◆ **WORK TASK**
Everything from the first line of the material below through the line containing "60 to 45: SiO2 throughout" is to be printed exactly, and nothing more.

**** SUPPLIED ENTRIES

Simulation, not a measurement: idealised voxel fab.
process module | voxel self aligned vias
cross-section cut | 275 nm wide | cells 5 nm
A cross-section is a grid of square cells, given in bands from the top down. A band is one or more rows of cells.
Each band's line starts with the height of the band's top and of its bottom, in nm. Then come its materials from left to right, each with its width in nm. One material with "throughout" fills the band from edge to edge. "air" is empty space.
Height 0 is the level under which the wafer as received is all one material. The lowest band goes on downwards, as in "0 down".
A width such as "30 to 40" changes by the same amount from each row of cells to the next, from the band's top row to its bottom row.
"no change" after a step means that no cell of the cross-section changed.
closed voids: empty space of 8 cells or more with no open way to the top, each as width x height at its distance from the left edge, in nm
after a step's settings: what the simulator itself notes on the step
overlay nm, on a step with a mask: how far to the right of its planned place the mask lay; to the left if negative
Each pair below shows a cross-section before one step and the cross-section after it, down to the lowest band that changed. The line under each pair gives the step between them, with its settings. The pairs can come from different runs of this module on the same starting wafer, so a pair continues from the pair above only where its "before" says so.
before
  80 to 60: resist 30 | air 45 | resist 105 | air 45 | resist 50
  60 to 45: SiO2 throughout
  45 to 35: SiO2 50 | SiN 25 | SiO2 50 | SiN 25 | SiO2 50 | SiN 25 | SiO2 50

********

◆ **EXERCISE RESULT**
Simulation, not a measurement: idealised voxel fab.
process module | voxel self aligned vias
cross-section cut | 275 nm wide | cells 5 nm
A cross-section is a grid of square cells, given in bands from the top down. A band is one or more rows of cells.
Each band's line starts with the height of the band's top and of its bottom, in nm. Then come its materials from left to right, each with its width in nm. One material with "throughout" fills the band from edge to edge. "air" is empty space.
Height 0 is the level under which the wafer as received is all one material. The lowest band goes on downwards, as in "0 down".
A width such as "30 to 40" changes by the same amount from each row of cells to the next, from the band's top row to its bottom row.
"no change" after a step means that no cell of the cross-section changed.
closed voids: empty space of 8 cells or more with no open way to the top, each as width x height at its distance from the left edge, in nm
after a step's settings: what the simulator itself notes on the step
overlay nm, on a step with a mask: how far to the right of its planned place the mask lay; to the left if negative
Each pair below shows a cross-section before one step and the cross-section after it, down to the lowest band that changed. The line under each pair gives the step between them, with its settings. The pairs can come from different runs of this module on the same starting wafer, so a pair continues from the pair above only where its "before" says so.
before
  80 to 60: resist 30 | air 45 | resist 105 | air 45 | resist 50
  60 to 45: SiO2 throughout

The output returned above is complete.